• EXCERPTED DATA:
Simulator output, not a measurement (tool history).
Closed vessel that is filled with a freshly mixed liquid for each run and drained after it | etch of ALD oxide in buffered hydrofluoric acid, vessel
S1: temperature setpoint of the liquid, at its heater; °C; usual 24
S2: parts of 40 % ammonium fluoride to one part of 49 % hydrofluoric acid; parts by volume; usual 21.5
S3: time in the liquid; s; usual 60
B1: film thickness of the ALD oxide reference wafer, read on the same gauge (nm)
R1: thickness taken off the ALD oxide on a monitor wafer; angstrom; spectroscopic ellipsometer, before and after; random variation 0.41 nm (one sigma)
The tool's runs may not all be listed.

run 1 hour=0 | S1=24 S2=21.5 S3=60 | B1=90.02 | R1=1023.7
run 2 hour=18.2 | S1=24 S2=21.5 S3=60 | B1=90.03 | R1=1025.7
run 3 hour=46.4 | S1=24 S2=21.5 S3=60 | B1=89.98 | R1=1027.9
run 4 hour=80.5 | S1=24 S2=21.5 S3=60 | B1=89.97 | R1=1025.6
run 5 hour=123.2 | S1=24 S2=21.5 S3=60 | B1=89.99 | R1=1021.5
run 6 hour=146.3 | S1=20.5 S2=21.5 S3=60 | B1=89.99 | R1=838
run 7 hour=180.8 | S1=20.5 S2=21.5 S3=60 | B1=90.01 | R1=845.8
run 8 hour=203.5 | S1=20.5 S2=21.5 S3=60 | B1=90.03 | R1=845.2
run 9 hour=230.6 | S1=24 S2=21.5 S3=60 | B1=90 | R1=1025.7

• WORK ITEM: Please give the material above once more, unchanged.

• TASK OUTPUT:
Simulator output, not a measurement (tool history).
Closed vessel that is filled with a freshly mixed liquid for each run and drained after it | etch of ALD oxide in buffered hydrofluoric acid, vessel
S1: temperature setpoint of the liquid, at its heater; °C; usual 24
S2: parts of 40 % ammonium fluoride to one part of 49 % hydrofluoric acid; parts by volume; usual 21.5
S3: time in the liquid; s; usual 60
B1: film thickness of the ALD oxide reference wafer, read on the same gauge (nm)
R1: thickness taken off the ALD oxide on a monitor wafer; angstrom; spectroscopic ellipsometer, before and after; random variation 0.41 nm (one sigma)
The tool's runs may not all be listed.

run 1 hour=0 | S1=24 S2=21.5 S3=60 | B1=90.02 | R1=1023.7
run 2 hour=18.2 | S1=24 S2=21.5 S3=60 | B1=90.03 | R1=1025.7
run 3 hour=46.4 | S1=24 S2=21.5 S3=60 | B1=89.98 | R1=1027.9
run 4 hour=80.5 | S1=24 S2=21.5 S3=60 | B1=89.97 | R1=1025.6
run 5 hour=123.2 | S1=24 S2=21.5 S3=60 | B1=89.99 | R1=1021.5
run 6 hour=146.3 | S1=20.5 S2=21.5 S3=60 | B1=89.99 | R1=838
run 7 hour=180.8 | S1=20.5 S2=21.5 S3=60 | B1=90.01 | R1=845.8
run 8 hour=203.5 | S1=20.5 S2=21.5 S3=60 | B1=90.03 | R1=845.2
run 9 hour=230.6 | S1=24 S2=21.5 S3=60 | B1=90 | R1=1025.7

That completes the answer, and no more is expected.